Assigned task:
What the task requires is each entry, restated exactly.

Dataset excerpts:
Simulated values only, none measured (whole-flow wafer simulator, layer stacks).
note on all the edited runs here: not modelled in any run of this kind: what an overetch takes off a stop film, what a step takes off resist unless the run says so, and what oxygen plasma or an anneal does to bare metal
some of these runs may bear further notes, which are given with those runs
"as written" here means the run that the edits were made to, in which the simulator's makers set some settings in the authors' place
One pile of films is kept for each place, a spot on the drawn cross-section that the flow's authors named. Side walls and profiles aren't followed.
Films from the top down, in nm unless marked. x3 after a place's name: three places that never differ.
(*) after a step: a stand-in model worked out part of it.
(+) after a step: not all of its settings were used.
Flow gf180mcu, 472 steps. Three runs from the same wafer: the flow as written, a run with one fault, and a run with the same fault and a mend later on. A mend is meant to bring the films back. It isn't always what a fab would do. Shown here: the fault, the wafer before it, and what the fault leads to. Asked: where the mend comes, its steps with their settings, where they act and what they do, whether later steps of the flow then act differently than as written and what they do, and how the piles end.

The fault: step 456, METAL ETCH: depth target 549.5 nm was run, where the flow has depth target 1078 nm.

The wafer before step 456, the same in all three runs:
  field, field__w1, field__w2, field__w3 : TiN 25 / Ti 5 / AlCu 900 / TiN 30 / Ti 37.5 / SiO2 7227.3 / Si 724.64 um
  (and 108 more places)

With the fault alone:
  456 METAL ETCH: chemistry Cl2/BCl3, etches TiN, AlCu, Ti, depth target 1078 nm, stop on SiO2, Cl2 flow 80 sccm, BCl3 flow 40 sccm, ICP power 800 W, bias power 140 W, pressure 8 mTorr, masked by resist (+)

Written answer:
Simulated values only, none measured (whole-flow wafer simulator, layer stacks).
note on all the edited runs here: not modelled in any run of this kind: what an overetch takes off a stop film, what a step takes off resist unless the run says so, and what oxygen plasma or an anneal does to bare metal
some of these runs may bear further notes, which are given with those runs
"as written" here means the run that the edits were made to, in which the simulator's makers set some settings in the authors' place
One pile of films is kept for each place, a spot on the drawn cross-section that the flow's authors named. Side walls and profiles aren't followed.
Films from the top down, in nm unless marked. x3 after a place's name: three places that never differ.
(*) after a step: a stand-in model worked out part of it.
(+) after a step: not all of its settings were used.
Flow gf180mcu, 472 steps. Three runs from the same wafer: the flow as written, a run with one fault, and a run with the same fault and a mend later on. A mend is meant to bring the films back. It isn't always what a fab would do. Shown here: the fault, the wafer before it, and what the fault leads to. Asked: where the mend comes, its steps with their settings, where they act and what they do, whether later steps of the flow then act differently than as written and what they do, and how the piles end.

The fault: step 456, METAL ETCH: depth target 549.5 nm was run, where the flow has depth target 1078 nm.

The wafer before step 456, the same in all three runs:
  field, field__w1, field__w2, field__w3 : TiN 25 / Ti 5 / AlCu 900 / TiN 30 / Ti 37.5 / SiO2 7227.3 / Si 724.64 um
  (and 108 more places)

With the fault alone:
  456 METAL ETCH: chemistry Cl2/BCl3, etches TiN, AlCu, Ti, depth target 1078 nm, stop on SiO2, Cl2 flow 80 sccm, BCl3 flow 40 sccm, ICP power 800 W, bias power 140 W, pressure 8 mTorr, masked by resist (+)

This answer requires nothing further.